**Assigned task**
What is needed is an exact copy of all the lines below.

**Given data**
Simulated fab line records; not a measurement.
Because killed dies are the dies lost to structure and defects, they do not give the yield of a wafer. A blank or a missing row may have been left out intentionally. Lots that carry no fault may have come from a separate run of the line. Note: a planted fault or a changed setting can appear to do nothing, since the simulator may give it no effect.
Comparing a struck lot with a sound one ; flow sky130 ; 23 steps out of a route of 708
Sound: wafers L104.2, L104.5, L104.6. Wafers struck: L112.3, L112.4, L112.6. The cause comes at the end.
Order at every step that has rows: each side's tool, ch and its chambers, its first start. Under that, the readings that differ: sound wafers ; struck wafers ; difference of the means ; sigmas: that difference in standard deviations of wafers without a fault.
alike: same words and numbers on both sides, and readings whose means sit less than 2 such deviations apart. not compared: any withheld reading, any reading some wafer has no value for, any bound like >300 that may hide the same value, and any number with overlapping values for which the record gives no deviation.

**Exercise answer**
Simulated fab line records; not a measurement.
Because killed dies are the dies lost to structure and defects, they do not give the yield of a wafer. A blank or a missing row may have been left out intentionally. Lots that carry no fault may have come from a separate run of the line. Note: a planted fault or a changed setting can appear to do nothing, since the simulator may give it no effect.
Comparing a struck lot with a sound one ; flow sky130 ; 23 steps out of a route of 708
Sound: wafers L104.2, L104.5, L104.6. Wafers struck: L112.3, L112.4, L112.6. The cause comes at the end.
Order at every step that has rows: each side's tool, ch and its chambers, its first start. Under that, the readings that differ: sound wafers ; struck wafers ; difference of the means ; sigmas: that difference in standard deviations of wafers without a fault.
alike: same words and numbers on both sides, and readings whose means sit less than 2 such deviations apart. not compared: any withheld reading, any reading some wafer has no value for, any bound like >300 that may hide the same value, and any number with overlapping values for which the record gives no deviation.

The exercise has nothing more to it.